● Source material
==================================================
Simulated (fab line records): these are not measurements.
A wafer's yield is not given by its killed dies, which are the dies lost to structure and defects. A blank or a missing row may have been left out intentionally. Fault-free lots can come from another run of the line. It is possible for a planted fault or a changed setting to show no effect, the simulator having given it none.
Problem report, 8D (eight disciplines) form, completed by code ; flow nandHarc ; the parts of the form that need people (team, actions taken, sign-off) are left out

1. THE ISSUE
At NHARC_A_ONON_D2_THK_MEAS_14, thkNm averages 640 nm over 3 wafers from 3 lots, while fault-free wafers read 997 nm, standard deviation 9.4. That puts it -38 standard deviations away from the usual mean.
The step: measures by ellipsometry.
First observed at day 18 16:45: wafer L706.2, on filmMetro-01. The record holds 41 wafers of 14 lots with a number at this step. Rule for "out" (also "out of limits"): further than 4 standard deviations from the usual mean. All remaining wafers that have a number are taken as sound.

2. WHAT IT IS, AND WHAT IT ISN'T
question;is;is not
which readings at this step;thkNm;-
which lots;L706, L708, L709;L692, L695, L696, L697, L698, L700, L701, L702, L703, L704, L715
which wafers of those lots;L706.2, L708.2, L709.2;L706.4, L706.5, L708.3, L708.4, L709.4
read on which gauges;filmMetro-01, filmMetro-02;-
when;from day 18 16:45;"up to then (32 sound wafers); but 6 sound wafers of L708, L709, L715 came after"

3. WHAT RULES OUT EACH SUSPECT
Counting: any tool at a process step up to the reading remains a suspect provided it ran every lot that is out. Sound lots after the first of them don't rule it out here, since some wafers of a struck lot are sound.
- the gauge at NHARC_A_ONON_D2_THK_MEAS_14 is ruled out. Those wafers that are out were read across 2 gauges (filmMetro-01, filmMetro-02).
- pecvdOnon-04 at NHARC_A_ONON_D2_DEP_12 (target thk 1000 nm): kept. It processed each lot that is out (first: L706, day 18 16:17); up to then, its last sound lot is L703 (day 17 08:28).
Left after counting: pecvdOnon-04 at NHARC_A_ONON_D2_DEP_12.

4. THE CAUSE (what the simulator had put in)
==================================================

● Assignment
Set down each line exactly as it appears, starting at the top of the data and ending at the line containing "which wafers of", and include no other lines.

● Exercise solution
Simulated (fab line records): these are not measurements.
A wafer's yield is not given by its killed dies, which are the dies lost to structure and defects. A blank or a missing row may have been left out intentionally. Fault-free lots can come from another run of the line. It is possible for a planted fault or a changed setting to show no effect, the simulator having given it none.
Problem report, 8D (eight disciplines) form, completed by code ; flow nandHarc ; the parts of the form that need people (team, actions taken, sign-off) are left out

1. THE ISSUE
At NHARC_A_ONON_D2_THK_MEAS_14, thkNm averages 640 nm over 3 wafers from 3 lots, while fault-free wafers read 997 nm, standard deviation 9.4. That puts it -38 standard deviations away from the usual mean.
The step: measures by ellipsometry.
First observed at day 18 16:45: wafer L706.2, on filmMetro-01. The record holds 41 wafers of 14 lots with a number at this step. Rule for "out" (also "out of limits"): further than 4 standard deviations from the usual mean. All remaining wafers that have a number are taken as sound.

2. WHAT IT IS, AND WHAT IT ISN'T
question;is;is not
which readings at this step;thkNm;-
which lots;L706, L708, L709;L692, L695, L696, L697, L698, L700, L701, L702, L703, L704, L715
which wafers of those lots;L706.2, L708.2, L709.2;L706.4, L706.5, L708.3, L708.4, L709.4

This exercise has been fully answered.